■ Task item:
Taking the entries below from the top, restate each line exactly and end with the line containing "measured: day 8 22:34".

Raw data Start Marker
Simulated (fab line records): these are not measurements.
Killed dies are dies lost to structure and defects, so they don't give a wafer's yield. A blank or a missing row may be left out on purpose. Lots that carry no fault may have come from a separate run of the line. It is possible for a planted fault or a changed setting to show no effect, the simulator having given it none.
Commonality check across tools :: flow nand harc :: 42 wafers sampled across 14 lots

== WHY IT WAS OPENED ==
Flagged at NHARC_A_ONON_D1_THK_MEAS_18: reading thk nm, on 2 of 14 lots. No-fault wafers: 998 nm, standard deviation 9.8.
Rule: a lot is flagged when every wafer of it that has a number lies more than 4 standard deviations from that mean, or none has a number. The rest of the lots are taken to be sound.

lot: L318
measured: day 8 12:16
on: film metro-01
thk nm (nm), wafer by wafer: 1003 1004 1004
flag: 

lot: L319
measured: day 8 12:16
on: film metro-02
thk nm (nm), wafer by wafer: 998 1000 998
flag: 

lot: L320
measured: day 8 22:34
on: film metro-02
Raw data End Marker

■ Written answer:
Simulated (fab line records): these are not measurements.
Killed dies are dies lost to structure and defects, so they don't give a wafer's yield. A blank or a missing row may be left out on purpose. Lots that carry no fault may have come from a separate run of the line. It is possible for a planted fault or a changed setting to show no effect, the simulator having given it none.
Commonality check across tools :: flow nand harc :: 42 wafers sampled across 14 lots

== WHY IT WAS OPENED ==
Flagged at NHARC_A_ONON_D1_THK_MEAS_18: reading thk nm, on 2 of 14 lots. No-fault wafers: 998 nm, standard deviation 9.8.
Rule: a lot is flagged when every wafer of it that has a number lies more than 4 standard deviations from that mean, or none has a number. The rest of the lots are taken to be sound.

lot: L318
measured: day 8 12:16
on: film metro-01
thk nm (nm), wafer by wafer: 1003 1004 1004
flag: 

lot: L319
measured: day 8 12:16
on: film metro-02
thk nm (nm), wafer by wafer: 998 1000 998
flag: 

lot: L320
measured: day 8 22:34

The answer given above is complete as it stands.